*RECORDS SUPPLIED:*
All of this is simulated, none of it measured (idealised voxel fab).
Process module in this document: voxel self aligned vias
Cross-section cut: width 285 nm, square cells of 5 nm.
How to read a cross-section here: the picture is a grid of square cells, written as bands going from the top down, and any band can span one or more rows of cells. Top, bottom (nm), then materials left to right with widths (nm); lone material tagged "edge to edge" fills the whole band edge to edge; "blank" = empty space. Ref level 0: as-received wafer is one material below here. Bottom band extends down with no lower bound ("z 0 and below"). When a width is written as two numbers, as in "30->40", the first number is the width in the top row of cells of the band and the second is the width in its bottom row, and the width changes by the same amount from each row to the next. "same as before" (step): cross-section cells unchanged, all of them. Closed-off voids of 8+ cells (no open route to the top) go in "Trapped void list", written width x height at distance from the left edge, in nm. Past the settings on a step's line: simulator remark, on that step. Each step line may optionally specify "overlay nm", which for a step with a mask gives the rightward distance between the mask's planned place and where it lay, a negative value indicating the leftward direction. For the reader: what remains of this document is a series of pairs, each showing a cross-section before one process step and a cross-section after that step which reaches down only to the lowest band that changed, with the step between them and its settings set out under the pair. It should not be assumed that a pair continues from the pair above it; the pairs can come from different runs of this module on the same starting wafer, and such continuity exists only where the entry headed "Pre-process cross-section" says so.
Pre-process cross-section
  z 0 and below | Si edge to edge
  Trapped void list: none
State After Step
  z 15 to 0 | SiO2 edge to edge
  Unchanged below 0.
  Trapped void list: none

*WORK REQUEST:* Copy nothing beyond the line containing "Cross-section cut: width". Transcribe exactly from the first line of the entries down to that line, inclusive.

*RESPONSE:*
All of this is simulated, none of it measured (idealised voxel fab).
Process module in this document: voxel self aligned vias
Cross-section cut: width 285 nm, square cells of 5 nm.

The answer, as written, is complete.